Recorded information >>
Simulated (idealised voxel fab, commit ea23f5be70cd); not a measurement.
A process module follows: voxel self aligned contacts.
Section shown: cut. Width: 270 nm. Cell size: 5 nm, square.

Brief >> All of the data above should be output exactly.

Response >>
Simulated (idealised voxel fab, commit ea23f5be70cd); not a measurement.
A process module follows: voxel self aligned contacts.
Section shown: cut. Width: 270 nm. Cell size: 5 nm, square.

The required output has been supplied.